> [Available data]
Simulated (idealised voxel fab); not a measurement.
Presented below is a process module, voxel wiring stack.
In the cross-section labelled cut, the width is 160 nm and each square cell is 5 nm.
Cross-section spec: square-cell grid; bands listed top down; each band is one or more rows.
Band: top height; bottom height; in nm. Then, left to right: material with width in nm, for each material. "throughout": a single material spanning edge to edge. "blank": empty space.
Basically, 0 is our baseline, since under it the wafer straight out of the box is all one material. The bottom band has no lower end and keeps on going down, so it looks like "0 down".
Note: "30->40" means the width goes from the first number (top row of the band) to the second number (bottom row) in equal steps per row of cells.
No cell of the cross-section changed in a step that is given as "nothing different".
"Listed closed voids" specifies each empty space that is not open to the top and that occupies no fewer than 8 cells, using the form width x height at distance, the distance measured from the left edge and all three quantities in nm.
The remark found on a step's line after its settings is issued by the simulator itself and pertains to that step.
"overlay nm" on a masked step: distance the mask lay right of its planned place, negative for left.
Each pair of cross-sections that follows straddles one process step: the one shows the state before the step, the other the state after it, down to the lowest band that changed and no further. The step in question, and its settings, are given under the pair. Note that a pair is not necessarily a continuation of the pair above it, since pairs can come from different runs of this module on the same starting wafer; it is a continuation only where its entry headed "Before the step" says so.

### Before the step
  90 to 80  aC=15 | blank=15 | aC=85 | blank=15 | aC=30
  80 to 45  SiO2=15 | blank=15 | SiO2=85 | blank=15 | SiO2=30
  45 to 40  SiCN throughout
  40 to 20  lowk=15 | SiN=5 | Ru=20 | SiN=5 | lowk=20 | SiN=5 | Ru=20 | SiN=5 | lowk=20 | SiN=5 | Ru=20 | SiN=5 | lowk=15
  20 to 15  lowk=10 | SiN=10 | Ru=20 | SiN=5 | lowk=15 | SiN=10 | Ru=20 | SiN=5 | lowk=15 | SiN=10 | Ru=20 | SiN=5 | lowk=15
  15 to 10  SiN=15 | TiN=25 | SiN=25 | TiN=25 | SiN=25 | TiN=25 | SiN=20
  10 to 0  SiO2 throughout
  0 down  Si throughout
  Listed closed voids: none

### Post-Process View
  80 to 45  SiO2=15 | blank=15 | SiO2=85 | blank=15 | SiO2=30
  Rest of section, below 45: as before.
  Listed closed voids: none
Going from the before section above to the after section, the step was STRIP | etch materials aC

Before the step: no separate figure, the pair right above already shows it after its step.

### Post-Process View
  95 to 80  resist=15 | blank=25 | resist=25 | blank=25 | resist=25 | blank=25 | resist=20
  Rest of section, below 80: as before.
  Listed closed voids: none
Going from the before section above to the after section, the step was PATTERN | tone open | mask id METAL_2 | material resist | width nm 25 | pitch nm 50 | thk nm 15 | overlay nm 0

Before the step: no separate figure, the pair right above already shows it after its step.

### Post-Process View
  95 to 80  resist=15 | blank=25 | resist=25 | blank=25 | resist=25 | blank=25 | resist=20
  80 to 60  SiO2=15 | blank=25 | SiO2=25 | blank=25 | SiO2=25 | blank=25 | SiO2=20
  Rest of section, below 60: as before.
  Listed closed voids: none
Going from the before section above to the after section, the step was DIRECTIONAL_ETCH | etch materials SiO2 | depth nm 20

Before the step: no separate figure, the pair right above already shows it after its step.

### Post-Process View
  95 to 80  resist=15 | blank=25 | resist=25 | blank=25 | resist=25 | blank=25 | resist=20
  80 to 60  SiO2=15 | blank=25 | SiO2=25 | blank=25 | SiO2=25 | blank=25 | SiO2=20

> [Assigned task]
The range runs from the line above containing "Basically, 0 is" to the line containing "No cell of the", inclusive. Restate those lines word for word and no others.

> [Exercise result]
Basically, 0 is our baseline, since under it the wafer straight out of the box is all one material. The bottom band has no lower end and keeps on going down, so it looks like "0 down".
Note: "30->40" means the width goes from the first number (top row of the band) to the second number (bottom row) in equal steps per row of cells.
No cell of the cross-section changed in a step that is given as "nothing different".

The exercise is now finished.